BRIEF
The lines from the first line of the entries through the line containing "after a step's" are to be repeated exactly, with both of those lines included.

EXERCISE DATA
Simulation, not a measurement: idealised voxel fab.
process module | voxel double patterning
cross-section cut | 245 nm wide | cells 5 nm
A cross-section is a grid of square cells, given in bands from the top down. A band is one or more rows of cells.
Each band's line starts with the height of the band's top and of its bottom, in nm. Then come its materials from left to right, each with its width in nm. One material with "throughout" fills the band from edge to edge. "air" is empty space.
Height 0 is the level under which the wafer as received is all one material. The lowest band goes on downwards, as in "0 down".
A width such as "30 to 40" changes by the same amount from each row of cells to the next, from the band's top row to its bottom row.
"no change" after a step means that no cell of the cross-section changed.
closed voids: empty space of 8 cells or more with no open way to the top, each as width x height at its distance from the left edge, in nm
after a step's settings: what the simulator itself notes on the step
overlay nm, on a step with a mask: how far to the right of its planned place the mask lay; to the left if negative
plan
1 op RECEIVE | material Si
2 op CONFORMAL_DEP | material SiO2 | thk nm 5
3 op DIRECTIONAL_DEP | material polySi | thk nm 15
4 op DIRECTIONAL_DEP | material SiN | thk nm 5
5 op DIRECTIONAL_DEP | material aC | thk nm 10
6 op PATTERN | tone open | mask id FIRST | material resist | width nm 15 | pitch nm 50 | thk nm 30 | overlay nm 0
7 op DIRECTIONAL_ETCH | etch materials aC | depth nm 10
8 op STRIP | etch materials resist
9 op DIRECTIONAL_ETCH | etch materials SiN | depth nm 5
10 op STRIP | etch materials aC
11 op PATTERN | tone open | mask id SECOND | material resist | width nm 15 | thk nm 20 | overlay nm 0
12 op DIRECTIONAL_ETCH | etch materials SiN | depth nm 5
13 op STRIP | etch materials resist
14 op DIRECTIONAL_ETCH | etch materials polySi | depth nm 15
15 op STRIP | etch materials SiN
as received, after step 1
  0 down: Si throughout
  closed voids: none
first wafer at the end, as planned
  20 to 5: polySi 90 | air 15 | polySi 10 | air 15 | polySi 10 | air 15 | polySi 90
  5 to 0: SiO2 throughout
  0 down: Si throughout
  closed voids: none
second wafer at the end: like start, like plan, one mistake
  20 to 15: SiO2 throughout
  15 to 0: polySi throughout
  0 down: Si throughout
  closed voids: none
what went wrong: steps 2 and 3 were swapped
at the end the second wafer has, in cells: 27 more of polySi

RESPONSE
Simulation, not a measurement: idealised voxel fab.
process module | voxel double patterning
cross-section cut | 245 nm wide | cells 5 nm
A cross-section is a grid of square cells, given in bands from the top down. A band is one or more rows of cells.
Each band's line starts with the height of the band's top and of its bottom, in nm. Then come its materials from left to right, each with its width in nm. One material with "throughout" fills the band from edge to edge. "air" is empty space.
Height 0 is the level under which the wafer as received is all one material. The lowest band goes on downwards, as in "0 down".
A width such as "30 to 40" changes by the same amount from each row of cells to the next, from the band's top row to its bottom row.
"no change" after a step means that no cell of the cross-section changed.
closed voids: empty space of 8 cells or more with no open way to the top, each as width x height at its distance from the left edge, in nm
after a step's settings: what the simulator itself notes on the step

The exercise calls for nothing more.